◆ WORK ITEM ◆
Only these lines are needed: the first line of the entries below through the line with "Heights from 0", each returned exactly.

---------- DATASET ----------

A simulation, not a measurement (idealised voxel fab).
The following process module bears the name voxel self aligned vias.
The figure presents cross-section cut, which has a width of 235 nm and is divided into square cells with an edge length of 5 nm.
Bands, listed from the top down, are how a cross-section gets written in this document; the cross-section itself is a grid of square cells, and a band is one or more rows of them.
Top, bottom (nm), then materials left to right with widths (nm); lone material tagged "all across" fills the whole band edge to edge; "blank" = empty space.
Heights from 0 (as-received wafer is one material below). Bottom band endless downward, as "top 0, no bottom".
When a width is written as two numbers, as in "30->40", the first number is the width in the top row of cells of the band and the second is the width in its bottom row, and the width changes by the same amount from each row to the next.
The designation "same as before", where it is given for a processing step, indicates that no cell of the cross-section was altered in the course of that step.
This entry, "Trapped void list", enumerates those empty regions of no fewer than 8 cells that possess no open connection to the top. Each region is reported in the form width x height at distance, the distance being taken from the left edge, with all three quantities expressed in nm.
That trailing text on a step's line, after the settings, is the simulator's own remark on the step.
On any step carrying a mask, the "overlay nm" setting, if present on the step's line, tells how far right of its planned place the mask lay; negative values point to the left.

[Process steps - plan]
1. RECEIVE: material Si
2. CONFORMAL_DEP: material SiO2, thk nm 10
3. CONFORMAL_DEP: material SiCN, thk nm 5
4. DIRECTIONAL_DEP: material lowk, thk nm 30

----------

◆ TASK SOLUTION ◆
A simulation, not a measurement (idealised voxel fab).
The following process module bears the name voxel self aligned vias.
The figure presents cross-section cut, which has a width of 235 nm and is divided into square cells with an edge length of 5 nm.
Bands, listed from the top down, are how a cross-section gets written in this document; the cross-section itself is a grid of square cells, and a band is one or more rows of them.
Top, bottom (nm), then materials left to right with widths (nm); lone material tagged "all across" fills the whole band edge to edge; "blank" = empty space.
Heights from 0 (as-received wafer is one material below). Bottom band endless downward, as "top 0, no bottom".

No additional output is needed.